**ASSIGNED TASK:**
For the entries below, print exactly the lines between the line holding "At hour 1851: steam generator serviced." and the line holding "Run 24, hour", inclusive, and nothing else.

-.-.-

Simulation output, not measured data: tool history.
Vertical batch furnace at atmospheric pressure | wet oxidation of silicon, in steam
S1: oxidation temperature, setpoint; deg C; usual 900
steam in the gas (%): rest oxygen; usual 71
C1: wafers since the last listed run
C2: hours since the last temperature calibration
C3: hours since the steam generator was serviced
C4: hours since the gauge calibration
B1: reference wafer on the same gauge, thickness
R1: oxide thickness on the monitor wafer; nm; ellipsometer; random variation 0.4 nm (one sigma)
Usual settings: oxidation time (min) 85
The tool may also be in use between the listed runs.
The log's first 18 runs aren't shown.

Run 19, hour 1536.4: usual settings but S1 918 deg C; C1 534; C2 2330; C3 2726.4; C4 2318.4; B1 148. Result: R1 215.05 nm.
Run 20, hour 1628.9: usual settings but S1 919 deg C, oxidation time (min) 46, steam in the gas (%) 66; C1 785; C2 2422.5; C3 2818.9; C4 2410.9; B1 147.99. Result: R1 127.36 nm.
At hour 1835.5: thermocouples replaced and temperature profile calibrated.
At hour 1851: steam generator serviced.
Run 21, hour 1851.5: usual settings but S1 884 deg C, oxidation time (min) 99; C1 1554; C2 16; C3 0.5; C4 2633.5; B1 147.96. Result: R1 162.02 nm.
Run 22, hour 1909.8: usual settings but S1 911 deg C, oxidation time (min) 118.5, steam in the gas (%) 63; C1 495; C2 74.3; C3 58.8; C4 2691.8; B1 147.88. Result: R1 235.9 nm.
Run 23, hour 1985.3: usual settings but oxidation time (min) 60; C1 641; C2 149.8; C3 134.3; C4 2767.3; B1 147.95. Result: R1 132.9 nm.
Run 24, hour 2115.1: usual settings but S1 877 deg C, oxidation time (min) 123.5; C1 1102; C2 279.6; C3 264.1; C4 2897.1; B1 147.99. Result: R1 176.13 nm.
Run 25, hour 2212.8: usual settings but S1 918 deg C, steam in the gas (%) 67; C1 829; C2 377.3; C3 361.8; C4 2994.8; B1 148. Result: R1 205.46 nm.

-.-.-

**ANSWER AREA:**
At hour 1851: steam generator serviced.
Run 21, hour 1851.5: usual settings but S1 884 deg C, oxidation time (min) 99; C1 1554; C2 16; C3 0.5; C4 2633.5; B1 147.96. Result: R1 162.02 nm.
Run 22, hour 1909.8: usual settings but S1 911 deg C, oxidation time (min) 118.5, steam in the gas (%) 63; C1 495; C2 74.3; C3 58.8; C4 2691.8; B1 147.88. Result: R1 235.9 nm.
Run 23, hour 1985.3: usual settings but oxidation time (min) 60; C1 641; C2 149.8; C3 134.3; C4 2767.3; B1 147.95. Result: R1 132.9 nm.
Run 24, hour 2115.1: usual settings but S1 877 deg C, oxidation time (min) 123.5; C1 1102; C2 279.6; C3 264.1; C4 2897.1; B1 147.99. Result: R1 176.13 nm.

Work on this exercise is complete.